Provided data ::
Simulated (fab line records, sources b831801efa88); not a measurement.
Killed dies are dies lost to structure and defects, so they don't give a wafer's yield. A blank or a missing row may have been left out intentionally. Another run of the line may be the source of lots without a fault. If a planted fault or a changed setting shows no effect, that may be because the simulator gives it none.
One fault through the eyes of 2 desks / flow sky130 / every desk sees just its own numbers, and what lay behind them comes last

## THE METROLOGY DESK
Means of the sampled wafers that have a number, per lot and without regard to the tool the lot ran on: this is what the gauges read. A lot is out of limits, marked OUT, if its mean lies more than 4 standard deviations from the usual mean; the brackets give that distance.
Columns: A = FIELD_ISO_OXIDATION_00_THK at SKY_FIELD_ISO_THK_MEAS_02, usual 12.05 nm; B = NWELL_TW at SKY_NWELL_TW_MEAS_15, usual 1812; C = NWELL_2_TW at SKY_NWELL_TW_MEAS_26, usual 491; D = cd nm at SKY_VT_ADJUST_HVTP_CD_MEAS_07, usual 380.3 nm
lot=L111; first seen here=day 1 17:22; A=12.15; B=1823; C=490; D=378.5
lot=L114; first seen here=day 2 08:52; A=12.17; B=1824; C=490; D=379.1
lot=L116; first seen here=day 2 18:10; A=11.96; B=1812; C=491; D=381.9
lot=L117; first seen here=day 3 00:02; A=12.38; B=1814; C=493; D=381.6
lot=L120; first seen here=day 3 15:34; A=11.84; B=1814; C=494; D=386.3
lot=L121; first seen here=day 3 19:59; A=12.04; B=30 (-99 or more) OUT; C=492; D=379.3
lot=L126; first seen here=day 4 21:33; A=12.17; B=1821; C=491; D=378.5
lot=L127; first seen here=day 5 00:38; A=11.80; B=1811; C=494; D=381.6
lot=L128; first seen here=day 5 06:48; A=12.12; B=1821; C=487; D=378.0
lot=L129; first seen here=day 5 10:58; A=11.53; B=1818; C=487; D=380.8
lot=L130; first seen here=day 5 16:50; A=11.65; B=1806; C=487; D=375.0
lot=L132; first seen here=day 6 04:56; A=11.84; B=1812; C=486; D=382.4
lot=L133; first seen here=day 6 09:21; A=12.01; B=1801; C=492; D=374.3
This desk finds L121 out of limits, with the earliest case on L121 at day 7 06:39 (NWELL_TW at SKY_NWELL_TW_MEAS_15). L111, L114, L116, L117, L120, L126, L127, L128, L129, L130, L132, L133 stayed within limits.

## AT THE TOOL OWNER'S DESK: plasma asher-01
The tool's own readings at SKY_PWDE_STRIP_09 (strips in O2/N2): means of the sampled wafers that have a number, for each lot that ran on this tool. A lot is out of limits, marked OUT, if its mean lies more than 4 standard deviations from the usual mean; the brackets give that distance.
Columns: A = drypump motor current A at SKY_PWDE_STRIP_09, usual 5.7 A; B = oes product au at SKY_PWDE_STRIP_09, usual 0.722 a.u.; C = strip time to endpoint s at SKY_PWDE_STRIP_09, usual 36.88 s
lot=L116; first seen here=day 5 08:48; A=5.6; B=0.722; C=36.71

Work request ::
Print the records above verbatim from their first line to the line containing "lot=L117; first seen", both included, and stop there.

Task output ::
Simulated (fab line records, sources b831801efa88); not a measurement.
Killed dies are dies lost to structure and defects, so they don't give a wafer's yield. A blank or a missing row may have been left out intentionally. Another run of the line may be the source of lots without a fault. If a planted fault or a changed setting shows no effect, that may be because the simulator gives it none.
One fault through the eyes of 2 desks / flow sky130 / every desk sees just its own numbers, and what lay behind them comes last

## THE METROLOGY DESK
Means of the sampled wafers that have a number, per lot and without regard to the tool the lot ran on: this is what the gauges read. A lot is out of limits, marked OUT, if its mean lies more than 4 standard deviations from the usual mean; the brackets give that distance.
Columns: A = FIELD_ISO_OXIDATION_00_THK at SKY_FIELD_ISO_THK_MEAS_02, usual 12.05 nm; B = NWELL_TW at SKY_NWELL_TW_MEAS_15, usual 1812; C = NWELL_2_TW at SKY_NWELL_TW_MEAS_26, usual 491; D = cd nm at SKY_VT_ADJUST_HVTP_CD_MEAS_07, usual 380.3 nm
lot=L111; first seen here=day 1 17:22; A=12.15; B=1823; C=490; D=378.5
lot=L114; first seen here=day 2 08:52; A=12.17; B=1824; C=490; D=379.1
lot=L116; first seen here=day 2 18:10; A=11.96; B=1812; C=491; D=381.9
lot=L117; first seen here=day 3 00:02; A=12.38; B=1814; C=493; D=381.6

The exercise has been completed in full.